Information supplied:
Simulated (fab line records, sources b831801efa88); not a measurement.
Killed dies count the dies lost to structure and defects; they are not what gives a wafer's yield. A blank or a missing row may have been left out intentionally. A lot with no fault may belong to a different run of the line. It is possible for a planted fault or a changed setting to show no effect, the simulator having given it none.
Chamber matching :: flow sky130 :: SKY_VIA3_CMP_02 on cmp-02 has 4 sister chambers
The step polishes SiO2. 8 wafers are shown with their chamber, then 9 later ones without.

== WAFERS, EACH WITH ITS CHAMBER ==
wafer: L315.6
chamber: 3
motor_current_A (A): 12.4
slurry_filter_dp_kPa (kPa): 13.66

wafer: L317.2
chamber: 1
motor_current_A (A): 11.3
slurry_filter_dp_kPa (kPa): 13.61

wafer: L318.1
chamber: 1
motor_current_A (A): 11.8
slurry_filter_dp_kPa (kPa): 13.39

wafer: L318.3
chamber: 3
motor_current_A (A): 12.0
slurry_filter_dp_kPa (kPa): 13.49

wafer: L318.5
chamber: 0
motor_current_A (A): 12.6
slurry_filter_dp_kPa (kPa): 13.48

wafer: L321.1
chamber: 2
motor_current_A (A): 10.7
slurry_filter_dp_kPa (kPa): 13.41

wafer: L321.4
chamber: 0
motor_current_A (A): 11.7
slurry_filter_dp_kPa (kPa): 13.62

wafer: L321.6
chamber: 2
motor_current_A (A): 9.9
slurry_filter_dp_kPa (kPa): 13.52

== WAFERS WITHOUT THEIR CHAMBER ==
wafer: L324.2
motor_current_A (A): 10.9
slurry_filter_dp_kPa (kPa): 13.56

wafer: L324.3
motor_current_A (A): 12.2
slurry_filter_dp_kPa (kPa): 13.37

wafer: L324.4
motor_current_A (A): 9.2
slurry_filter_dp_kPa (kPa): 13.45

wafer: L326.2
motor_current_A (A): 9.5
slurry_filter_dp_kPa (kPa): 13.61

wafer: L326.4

Requirement:
When you reach the line with "slurry_filter_dp_kPa (kPa): 13.62" in the records above, start writing out lines exactly, and stop once the line with "motor_current_A (A): 9.5" has been written; include nothing else.

Response area:
slurry_filter_dp_kPa (kPa): 13.62

wafer: L321.6
chamber: 2
motor_current_A (A): 9.9
slurry_filter_dp_kPa (kPa): 13.52

== WAFERS WITHOUT THEIR CHAMBER ==
wafer: L324.2
motor_current_A (A): 10.9
slurry_filter_dp_kPa (kPa): 13.56

wafer: L324.3
motor_current_A (A): 12.2
slurry_filter_dp_kPa (kPa): 13.37

wafer: L324.4
motor_current_A (A): 9.2
slurry_filter_dp_kPa (kPa): 13.45

wafer: L326.2
motor_current_A (A): 9.5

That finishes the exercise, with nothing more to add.